ASSIGNED TASK: Write out once more the lines running from the top of the entries below to the line with "Flow bond2tier_mini, made", both ends included.

::: PROVIDED RECORDS :::

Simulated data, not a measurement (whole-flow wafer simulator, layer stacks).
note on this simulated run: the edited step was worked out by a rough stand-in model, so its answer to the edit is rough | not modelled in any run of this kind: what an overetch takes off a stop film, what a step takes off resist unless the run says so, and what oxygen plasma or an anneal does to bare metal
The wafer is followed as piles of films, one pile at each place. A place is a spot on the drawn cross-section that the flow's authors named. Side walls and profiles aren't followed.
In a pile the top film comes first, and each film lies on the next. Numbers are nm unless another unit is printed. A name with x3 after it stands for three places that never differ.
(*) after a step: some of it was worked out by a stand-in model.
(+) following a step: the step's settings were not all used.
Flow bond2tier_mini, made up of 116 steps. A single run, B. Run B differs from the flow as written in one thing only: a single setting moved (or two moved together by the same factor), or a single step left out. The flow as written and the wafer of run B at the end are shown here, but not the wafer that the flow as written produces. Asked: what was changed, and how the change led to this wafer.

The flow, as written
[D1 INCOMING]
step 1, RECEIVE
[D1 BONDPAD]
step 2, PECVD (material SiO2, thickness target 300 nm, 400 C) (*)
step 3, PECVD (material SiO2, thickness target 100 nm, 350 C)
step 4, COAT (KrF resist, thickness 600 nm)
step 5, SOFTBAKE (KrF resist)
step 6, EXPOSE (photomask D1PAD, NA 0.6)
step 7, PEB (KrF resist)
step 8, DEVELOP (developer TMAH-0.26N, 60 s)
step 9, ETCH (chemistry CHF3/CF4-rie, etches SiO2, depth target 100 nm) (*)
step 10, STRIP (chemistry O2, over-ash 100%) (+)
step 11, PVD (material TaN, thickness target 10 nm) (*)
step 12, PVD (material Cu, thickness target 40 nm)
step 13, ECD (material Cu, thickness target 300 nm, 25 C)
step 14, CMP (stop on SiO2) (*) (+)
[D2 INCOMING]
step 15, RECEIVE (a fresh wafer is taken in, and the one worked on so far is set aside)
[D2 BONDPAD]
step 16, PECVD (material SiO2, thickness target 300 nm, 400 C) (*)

:::

RESPONSE:
Simulated data, not a measurement (whole-flow wafer simulator, layer stacks).
note on this simulated run: the edited step was worked out by a rough stand-in model, so its answer to the edit is rough | not modelled in any run of this kind: what an overetch takes off a stop film, what a step takes off resist unless the run says so, and what oxygen plasma or an anneal does to bare metal
The wafer is followed as piles of films, one pile at each place. A place is a spot on the drawn cross-section that the flow's authors named. Side walls and profiles aren't followed.
In a pile the top film comes first, and each film lies on the next. Numbers are nm unless another unit is printed. A name with x3 after it stands for three places that never differ.
(*) after a step: some of it was worked out by a stand-in model.
(+) following a step: the step's settings were not all used.
Flow bond2tier_mini, made up of 116 steps. A single run, B. Run B differs from the flow as written in one thing only: a single setting moved (or two moved together by the same factor), or a single step left out. The flow as written and the wafer of run B at the end are shown here, but not the wafer that the flow as written produces. Asked: what was changed, and how the change led to this wafer.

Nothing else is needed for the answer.